- [INFORMATION GIVEN]:
▽
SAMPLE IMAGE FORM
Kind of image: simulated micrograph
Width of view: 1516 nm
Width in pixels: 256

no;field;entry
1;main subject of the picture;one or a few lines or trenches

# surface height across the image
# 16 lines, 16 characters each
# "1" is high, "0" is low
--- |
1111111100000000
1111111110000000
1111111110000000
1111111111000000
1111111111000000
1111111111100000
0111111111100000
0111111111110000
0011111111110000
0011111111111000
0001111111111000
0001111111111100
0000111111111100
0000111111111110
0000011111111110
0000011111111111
△

- [ACTIVITY]:
When you reach the line in the material above that holds "no;field;entry", begin reproducing lines exactly, and stop after the line that holds "0000011111111110".

- [TASK RESPONSE]:
no;field;entry
1;main subject of the picture;one or a few lines or trenches

# surface height across the image
# 16 lines, 16 characters each
# "1" is high, "0" is low
--- |
1111111100000000
1111111110000000
1111111110000000
1111111111000000
1111111111000000
1111111111100000
0111111111100000
0111111111110000
0011111111110000
0011111111111000
0001111111111000
0001111111111100
0000111111111100
0000111111111110
0000011111111110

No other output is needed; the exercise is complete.